▶ [Action item] Nothing should be output except the lines from the top of the material below through the line that contains "Not every run", each exactly as written.

▶ [Data for analysis]
◇ ◇ ◇ ◇ ◇

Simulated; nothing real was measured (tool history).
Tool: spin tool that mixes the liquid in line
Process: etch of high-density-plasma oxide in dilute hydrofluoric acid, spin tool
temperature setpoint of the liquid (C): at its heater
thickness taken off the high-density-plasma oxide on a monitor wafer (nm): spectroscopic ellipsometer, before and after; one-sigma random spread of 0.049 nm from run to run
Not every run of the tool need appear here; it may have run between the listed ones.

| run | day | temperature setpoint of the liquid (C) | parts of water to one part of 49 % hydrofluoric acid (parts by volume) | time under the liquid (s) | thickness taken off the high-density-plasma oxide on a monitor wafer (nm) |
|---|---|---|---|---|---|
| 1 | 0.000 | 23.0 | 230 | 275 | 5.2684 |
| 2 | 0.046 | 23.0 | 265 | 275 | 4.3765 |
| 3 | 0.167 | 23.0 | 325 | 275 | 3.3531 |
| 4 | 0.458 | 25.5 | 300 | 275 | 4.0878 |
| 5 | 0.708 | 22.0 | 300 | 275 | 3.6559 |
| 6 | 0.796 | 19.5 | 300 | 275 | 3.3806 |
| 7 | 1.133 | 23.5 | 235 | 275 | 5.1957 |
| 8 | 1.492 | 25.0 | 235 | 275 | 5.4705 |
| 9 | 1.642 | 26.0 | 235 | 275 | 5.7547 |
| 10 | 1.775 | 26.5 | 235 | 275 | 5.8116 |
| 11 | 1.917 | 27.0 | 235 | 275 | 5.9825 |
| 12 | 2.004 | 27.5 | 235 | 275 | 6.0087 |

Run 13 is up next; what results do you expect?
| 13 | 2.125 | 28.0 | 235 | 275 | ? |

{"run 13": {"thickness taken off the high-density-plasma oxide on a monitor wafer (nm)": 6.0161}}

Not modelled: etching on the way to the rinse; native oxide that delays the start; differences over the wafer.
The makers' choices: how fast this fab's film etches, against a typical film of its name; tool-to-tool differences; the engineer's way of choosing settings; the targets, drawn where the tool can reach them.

◇ ◇ ◇ ◇ ◇

▶ [Problem solution]
Simulated; nothing real was measured (tool history).
Tool: spin tool that mixes the liquid in line
Process: etch of high-density-plasma oxide in dilute hydrofluoric acid, spin tool
temperature setpoint of the liquid (C): at its heater
thickness taken off the high-density-plasma oxide on a monitor wafer (nm): spectroscopic ellipsometer, before and after; one-sigma random spread of 0.049 nm from run to run
Not every run of the tool need appear here; it may have run between the listed ones.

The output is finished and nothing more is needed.